### WORK ORDER
Transcribe exactly each line of the entries, from the opening line to the line with "Killed dies: the", with both of those lines included.

────
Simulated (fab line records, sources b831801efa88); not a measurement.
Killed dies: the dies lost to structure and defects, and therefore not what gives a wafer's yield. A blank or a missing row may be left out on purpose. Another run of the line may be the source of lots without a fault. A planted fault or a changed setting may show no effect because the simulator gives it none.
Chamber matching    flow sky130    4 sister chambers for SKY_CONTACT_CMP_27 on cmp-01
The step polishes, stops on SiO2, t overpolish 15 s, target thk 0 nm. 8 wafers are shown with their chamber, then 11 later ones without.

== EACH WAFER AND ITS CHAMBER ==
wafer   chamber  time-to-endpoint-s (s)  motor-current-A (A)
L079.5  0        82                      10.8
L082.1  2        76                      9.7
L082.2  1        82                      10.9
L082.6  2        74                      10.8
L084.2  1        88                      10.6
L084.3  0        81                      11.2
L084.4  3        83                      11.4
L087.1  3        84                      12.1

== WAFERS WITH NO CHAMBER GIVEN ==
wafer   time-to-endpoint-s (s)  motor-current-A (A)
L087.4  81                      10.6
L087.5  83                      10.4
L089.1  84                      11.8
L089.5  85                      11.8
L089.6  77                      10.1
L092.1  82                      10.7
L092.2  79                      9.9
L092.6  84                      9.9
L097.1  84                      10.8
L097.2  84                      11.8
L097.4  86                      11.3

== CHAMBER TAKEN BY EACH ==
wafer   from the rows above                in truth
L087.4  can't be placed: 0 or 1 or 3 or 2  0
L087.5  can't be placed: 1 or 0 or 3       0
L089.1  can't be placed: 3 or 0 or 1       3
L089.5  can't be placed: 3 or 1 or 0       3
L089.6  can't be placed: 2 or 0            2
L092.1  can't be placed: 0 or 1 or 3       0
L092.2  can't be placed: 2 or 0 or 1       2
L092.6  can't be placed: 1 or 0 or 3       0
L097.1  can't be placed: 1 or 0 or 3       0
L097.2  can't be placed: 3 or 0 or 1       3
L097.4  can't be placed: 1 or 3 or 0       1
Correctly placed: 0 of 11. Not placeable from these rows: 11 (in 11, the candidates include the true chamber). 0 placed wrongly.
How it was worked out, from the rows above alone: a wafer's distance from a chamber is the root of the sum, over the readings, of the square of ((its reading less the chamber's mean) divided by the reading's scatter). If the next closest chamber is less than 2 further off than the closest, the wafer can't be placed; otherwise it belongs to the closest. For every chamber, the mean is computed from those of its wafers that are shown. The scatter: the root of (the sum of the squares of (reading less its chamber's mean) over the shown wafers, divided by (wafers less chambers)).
────

### EXERCISE RESULT
Simulated (fab line records, sources b831801efa88); not a measurement.
Killed dies: the dies lost to structure and defects, and therefore not what gives a wafer's yield. A blank or a missing row may be left out on purpose. Another run of the line may be the source of lots without a fault. A planted fault or a changed setting may show no effect because the simulator gives it none.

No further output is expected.